*Work item*
From the first line to the last, reproduce the records exactly.

:::
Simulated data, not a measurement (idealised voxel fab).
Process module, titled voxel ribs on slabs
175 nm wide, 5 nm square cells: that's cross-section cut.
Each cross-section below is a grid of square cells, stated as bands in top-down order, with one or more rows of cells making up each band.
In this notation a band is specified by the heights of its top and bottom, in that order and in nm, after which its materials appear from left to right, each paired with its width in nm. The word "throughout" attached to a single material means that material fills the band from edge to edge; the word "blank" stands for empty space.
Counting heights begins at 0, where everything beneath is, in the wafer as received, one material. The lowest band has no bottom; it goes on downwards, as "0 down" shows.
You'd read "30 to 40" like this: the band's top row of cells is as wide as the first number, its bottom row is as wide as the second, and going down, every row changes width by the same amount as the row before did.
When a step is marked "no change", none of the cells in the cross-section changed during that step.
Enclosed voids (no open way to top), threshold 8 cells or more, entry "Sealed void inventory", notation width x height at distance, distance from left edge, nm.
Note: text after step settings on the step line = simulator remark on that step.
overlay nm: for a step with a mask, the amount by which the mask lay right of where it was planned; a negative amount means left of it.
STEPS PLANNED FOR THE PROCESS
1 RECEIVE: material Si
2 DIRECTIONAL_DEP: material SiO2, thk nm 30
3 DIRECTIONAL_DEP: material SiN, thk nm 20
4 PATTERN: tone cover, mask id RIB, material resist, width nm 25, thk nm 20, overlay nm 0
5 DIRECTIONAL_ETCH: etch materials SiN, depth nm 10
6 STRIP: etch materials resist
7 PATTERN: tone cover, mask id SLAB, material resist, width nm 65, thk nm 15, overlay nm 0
:::

*Answer space*
Simulated data, not a measurement (idealised voxel fab).
Process module, titled voxel ribs on slabs
175 nm wide, 5 nm square cells: that's cross-section cut.
Each cross-section below is a grid of square cells, stated as bands in top-down order, with one or more rows of cells making up each band.
In this notation a band is specified by the heights of its top and bottom, in that order and in nm, after which its materials appear from left to right, each paired with its width in nm. The word "throughout" attached to a single material means that material fills the band from edge to edge; the word "blank" stands for empty space.
Counting heights begins at 0, where everything beneath is, in the wafer as received, one material. The lowest band has no bottom; it goes on downwards, as "0 down" shows.
You'd read "30 to 40" like this: the band's top row of cells is as wide as the first number, its bottom row is as wide as the second, and going down, every row changes width by the same amount as the row before did.
When a step is marked "no change", none of the cells in the cross-section changed during that step.
Enclosed voids (no open way to top), threshold 8 cells or more, entry "Sealed void inventory", notation width x height at distance, distance from left edge, nm.
Note: text after step settings on the step line = simulator remark on that step.
overlay nm: for a step with a mask, the amount by which the mask lay right of where it was planned; a negative amount means left of it.
STEPS PLANNED FOR THE PROCESS
1 RECEIVE: material Si
2 DIRECTIONAL_DEP: material SiO2, thk nm 30
3 DIRECTIONAL_DEP: material SiN, thk nm 20
4 PATTERN: tone cover, mask id RIB, material resist, width nm 25, thk nm 20, overlay nm 0
5 DIRECTIONAL_ETCH: etch materials SiN, depth nm 10
6 STRIP: etch materials resist
7 PATTERN: tone cover, mask id SLAB, material resist, width nm 65, thk nm 15, overlay nm 0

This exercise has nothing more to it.